__Work instruction__: Only the lines from the top of the data through the line containing "## THE METROLOGY DESK" should be duplicated, exactly as they appear.

__Data provided__:
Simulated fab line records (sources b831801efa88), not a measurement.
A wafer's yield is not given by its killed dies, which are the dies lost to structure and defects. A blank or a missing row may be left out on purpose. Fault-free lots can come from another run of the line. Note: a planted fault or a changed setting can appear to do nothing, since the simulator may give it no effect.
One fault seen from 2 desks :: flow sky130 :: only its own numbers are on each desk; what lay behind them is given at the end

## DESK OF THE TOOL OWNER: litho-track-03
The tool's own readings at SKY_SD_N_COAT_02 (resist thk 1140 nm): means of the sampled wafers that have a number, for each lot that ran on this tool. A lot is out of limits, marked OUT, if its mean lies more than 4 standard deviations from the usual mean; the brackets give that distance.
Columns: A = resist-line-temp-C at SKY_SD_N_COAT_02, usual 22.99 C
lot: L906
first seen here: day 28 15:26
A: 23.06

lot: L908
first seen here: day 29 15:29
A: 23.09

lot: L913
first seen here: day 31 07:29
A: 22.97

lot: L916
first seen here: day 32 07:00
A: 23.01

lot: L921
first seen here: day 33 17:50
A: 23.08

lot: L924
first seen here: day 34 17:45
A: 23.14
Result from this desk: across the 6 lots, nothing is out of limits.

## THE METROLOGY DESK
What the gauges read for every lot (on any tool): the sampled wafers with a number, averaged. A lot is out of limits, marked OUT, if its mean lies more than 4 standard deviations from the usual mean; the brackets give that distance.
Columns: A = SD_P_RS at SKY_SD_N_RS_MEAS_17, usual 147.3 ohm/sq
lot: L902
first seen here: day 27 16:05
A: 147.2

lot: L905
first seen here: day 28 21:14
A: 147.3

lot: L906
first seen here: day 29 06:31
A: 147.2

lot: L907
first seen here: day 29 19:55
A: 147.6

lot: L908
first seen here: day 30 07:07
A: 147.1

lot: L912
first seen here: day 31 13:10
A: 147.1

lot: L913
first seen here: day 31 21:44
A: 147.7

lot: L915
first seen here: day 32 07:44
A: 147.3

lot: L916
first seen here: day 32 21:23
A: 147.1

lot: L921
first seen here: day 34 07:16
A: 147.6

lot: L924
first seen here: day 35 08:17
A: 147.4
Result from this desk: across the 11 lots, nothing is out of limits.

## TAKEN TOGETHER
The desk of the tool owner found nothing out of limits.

__Exercise response__:
Simulated fab line records (sources b831801efa88), not a measurement.
A wafer's yield is not given by its killed dies, which are the dies lost to structure and defects. A blank or a missing row may be left out on purpose. Fault-free lots can come from another run of the line. Note: a planted fault or a changed setting can appear to do nothing, since the simulator may give it no effect.
One fault seen from 2 desks :: flow sky130 :: only its own numbers are on each desk; what lay behind them is given at the end

## DESK OF THE TOOL OWNER: litho-track-03
The tool's own readings at SKY_SD_N_COAT_02 (resist thk 1140 nm): means of the sampled wafers that have a number, for each lot that ran on this tool. A lot is out of limits, marked OUT, if its mean lies more than 4 standard deviations from the usual mean; the brackets give that distance.
Columns: A = resist-line-temp-C at SKY_SD_N_COAT_02, usual 22.99 C
lot: L906
first seen here: day 28 15:26
A: 23.06

lot: L908
first seen here: day 29 15:29
A: 23.09

lot: L913
first seen here: day 31 07:29
A: 22.97

lot: L916
first seen here: day 32 07:00
A: 23.01

lot: L921
first seen here: day 33 17:50
A: 23.08

lot: L924
first seen here: day 34 17:45
A: 23.14
Result from this desk: across the 6 lots, nothing is out of limits.

## THE METROLOGY DESK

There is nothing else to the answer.